++++
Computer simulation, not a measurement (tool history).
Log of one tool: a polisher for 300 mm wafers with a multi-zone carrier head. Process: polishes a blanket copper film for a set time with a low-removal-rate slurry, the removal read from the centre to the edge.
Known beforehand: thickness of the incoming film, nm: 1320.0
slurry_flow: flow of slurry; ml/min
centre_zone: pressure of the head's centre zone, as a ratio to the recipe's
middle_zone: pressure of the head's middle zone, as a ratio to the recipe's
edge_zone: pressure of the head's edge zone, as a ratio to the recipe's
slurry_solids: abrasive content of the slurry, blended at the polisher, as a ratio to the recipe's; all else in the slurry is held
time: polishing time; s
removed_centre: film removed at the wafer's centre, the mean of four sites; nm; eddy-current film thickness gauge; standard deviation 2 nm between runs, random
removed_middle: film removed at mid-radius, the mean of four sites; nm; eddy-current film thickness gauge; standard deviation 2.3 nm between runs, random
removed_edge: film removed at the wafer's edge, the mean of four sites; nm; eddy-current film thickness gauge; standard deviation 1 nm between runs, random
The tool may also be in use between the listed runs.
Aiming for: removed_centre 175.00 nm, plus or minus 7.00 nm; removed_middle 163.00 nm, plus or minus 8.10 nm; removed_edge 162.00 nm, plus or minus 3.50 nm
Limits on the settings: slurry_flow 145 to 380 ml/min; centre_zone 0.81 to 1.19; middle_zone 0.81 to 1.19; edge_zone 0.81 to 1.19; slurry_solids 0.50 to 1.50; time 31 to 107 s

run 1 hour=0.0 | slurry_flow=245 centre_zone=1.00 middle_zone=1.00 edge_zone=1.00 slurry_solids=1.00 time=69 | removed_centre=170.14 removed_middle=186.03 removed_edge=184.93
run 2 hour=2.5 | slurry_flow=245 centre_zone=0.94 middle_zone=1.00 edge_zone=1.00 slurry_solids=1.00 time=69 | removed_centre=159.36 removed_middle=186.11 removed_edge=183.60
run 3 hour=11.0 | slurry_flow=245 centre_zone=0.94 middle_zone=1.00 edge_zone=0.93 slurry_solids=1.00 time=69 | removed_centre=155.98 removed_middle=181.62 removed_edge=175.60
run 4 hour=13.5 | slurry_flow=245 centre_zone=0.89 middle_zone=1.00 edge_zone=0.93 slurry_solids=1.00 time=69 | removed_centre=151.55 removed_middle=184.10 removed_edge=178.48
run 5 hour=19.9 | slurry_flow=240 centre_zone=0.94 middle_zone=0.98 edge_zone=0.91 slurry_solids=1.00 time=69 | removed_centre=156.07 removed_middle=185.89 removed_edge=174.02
++++

WORK ORDER – Could you transcribe the entries above word for word, from the line with "run 2 hour=2.5" down to the line with "run 4 hour=13.5", keeping both?

ANSWER AREA –
run 2 hour=2.5 | slurry_flow=245 centre_zone=0.94 middle_zone=1.00 edge_zone=1.00 slurry_solids=1.00 time=69 | removed_centre=159.36 removed_middle=186.11 removed_edge=183.60
run 3 hour=11.0 | slurry_flow=245 centre_zone=0.94 middle_zone=1.00 edge_zone=0.93 slurry_solids=1.00 time=69 | removed_centre=155.98 removed_middle=181.62 removed_edge=175.60
run 4 hour=13.5 | slurry_flow=245 centre_zone=0.89 middle_zone=1.00 edge_zone=0.93 slurry_solids=1.00 time=69 | removed_centre=151.55 removed_middle=184.10 removed_edge=178.48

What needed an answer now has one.